▶ WORK ITEM:
Go through the entries and copy each one exactly. Leave none out.

======

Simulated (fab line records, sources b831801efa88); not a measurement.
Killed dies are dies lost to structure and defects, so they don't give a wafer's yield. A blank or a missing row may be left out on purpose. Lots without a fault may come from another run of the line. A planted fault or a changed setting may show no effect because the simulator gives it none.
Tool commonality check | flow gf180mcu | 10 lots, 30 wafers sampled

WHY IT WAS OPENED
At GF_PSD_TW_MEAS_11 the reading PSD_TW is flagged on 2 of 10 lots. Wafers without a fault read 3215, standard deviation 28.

======

▶ REPLY:
Simulated (fab line records, sources b831801efa88); not a measurement.
Killed dies are dies lost to structure and defects, so they don't give a wafer's yield. A blank or a missing row may be left out on purpose. Lots without a fault may come from another run of the line. A planted fault or a changed setting may show no effect because the simulator gives it none.
Tool commonality check | flow gf180mcu | 10 lots, 30 wafers sampled

WHY IT WAS OPENED
At GF_PSD_TW_MEAS_11 the reading PSD_TW is flagged on 2 of 10 lots. Wafers without a fault read 3215, standard deviation 28.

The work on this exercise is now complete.